Assignment:
Give the lines below again exactly, starting with the line that holds "cross-section cut | 175 nm wide | cells 5 nm" and going on through the line that holds "closed voids: empty".

Available data:
☆ ☆ ☆ ☆
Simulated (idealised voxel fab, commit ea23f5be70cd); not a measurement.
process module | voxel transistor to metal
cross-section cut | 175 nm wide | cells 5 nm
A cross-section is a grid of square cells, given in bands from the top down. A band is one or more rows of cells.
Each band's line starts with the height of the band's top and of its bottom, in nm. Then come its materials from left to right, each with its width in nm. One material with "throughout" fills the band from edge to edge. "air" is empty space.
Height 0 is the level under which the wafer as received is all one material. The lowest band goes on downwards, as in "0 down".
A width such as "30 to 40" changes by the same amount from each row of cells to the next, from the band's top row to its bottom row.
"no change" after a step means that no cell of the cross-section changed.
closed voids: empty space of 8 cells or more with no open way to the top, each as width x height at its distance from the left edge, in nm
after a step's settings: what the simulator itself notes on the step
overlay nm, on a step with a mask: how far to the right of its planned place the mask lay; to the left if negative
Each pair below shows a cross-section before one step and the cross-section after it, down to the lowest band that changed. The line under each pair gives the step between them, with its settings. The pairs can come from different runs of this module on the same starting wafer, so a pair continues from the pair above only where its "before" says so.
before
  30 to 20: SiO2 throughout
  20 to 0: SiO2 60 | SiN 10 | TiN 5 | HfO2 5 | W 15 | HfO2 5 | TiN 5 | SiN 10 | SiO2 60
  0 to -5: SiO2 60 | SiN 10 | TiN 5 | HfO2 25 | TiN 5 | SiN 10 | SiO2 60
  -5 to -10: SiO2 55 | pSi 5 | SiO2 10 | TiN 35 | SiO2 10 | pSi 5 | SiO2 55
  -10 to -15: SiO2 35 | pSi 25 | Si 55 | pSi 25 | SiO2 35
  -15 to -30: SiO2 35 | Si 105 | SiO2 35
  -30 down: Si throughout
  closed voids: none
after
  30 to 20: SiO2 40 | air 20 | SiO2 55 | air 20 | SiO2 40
☆ ☆ ☆ ☆

Response:
cross-section cut | 175 nm wide | cells 5 nm
A cross-section is a grid of square cells, given in bands from the top down. A band is one or more rows of cells.
Each band's line starts with the height of the band's top and of its bottom, in nm. Then come its materials from left to right, each with its width in nm. One material with "throughout" fills the band from edge to edge. "air" is empty space.
Height 0 is the level under which the wafer as received is all one material. The lowest band goes on downwards, as in "0 down".
A width such as "30 to 40" changes by the same amount from each row of cells to the next, from the band's top row to its bottom row.
"no change" after a step means that no cell of the cross-section changed.
closed voids: empty space of 8 cells or more with no open way to the top, each as width x height at its distance from the left edge, in nm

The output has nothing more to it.